*** Data shown ***

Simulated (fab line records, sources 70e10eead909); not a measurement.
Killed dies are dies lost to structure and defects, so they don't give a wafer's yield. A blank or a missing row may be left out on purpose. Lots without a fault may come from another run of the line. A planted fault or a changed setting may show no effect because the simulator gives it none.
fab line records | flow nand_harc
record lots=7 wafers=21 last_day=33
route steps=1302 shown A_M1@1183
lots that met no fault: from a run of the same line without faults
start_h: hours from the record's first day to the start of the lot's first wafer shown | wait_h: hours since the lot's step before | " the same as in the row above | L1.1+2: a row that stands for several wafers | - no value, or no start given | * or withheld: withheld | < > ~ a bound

*** End of Data shown ***

▶ [Work item]:
Reproduce the material above. Do not change a word.

▶ [Written solution]:
Simulated (fab line records, sources 70e10eead909); not a measurement.
Killed dies are dies lost to structure and defects, so they don't give a wafer's yield. A blank or a missing row may be left out on purpose. Lots without a fault may come from another run of the line. A planted fault or a changed setting may show no effect because the simulator gives it none.
fab line records | flow nand_harc
record lots=7 wafers=21 last_day=33
route steps=1302 shown A_M1@1183
lots that met no fault: from a run of the same line without faults
start_h: hours from the record's first day to the start of the lot's first wafer shown | wait_h: hours since the lot's step before | " the same as in the row above | L1.1+2: a row that stands for several wafers | - no value, or no start given | * or withheld: withheld | < > ~ a bound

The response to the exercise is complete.